- - -
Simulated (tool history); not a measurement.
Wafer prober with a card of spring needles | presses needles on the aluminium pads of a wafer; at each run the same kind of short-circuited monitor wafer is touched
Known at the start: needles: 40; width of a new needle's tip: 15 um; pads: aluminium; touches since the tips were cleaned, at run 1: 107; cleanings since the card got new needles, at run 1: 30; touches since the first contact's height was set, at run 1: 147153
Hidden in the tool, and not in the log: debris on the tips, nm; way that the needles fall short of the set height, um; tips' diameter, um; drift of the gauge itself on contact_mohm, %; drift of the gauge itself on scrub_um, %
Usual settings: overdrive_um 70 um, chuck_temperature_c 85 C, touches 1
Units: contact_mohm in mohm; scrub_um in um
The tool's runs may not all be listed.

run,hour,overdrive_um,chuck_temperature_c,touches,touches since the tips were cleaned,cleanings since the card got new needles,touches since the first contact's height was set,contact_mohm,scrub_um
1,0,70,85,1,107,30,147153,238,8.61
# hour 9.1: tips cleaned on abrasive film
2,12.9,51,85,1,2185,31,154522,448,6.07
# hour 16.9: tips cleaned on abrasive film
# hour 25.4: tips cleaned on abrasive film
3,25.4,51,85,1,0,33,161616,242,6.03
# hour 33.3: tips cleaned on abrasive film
- - -

◆ Required action: All lines from the opening of the material through the line that contains "Usual settings: overdrive_um" are to be printed exactly, with no others.

◆ Task result:
Simulated (tool history); not a measurement.
Wafer prober with a card of spring needles | presses needles on the aluminium pads of a wafer; at each run the same kind of short-circuited monitor wafer is touched
Known at the start: needles: 40; width of a new needle's tip: 15 um; pads: aluminium; touches since the tips were cleaned, at run 1: 107; cleanings since the card got new needles, at run 1: 30; touches since the first contact's height was set, at run 1: 147153
Hidden in the tool, and not in the log: debris on the tips, nm; way that the needles fall short of the set height, um; tips' diameter, um; drift of the gauge itself on contact_mohm, %; drift of the gauge itself on scrub_um, %
Usual settings: overdrive_um 70 um, chuck_temperature_c 85 C, touches 1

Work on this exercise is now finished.